__WORK REQUEST__. What is needed here is a word-for-word copy of all the entries below.

__AVAILABLE DATA__.
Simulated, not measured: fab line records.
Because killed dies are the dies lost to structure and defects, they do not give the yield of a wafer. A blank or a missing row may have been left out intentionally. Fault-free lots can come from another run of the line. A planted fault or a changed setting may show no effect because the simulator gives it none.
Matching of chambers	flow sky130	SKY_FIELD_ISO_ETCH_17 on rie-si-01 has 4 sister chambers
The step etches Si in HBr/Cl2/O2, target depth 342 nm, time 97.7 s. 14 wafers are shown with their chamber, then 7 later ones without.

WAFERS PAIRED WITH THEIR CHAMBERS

__WRITTEN ANSWER__.
Simulated, not measured: fab line records.
Because killed dies are the dies lost to structure and defects, they do not give the yield of a wafer. A blank or a missing row may have been left out intentionally. Fault-free lots can come from another run of the line. A planted fault or a changed setting may show no effect because the simulator gives it none.
Matching of chambers	flow sky130	SKY_FIELD_ISO_ETCH_17 on rie-si-01 has 4 sister chambers
The step etches Si in HBr/Cl2/O2, target depth 342 nm, time 97.7 s. 14 wafers are shown with their chamber, then 7 later ones without.

WAFERS PAIRED WITH THEIR CHAMBERS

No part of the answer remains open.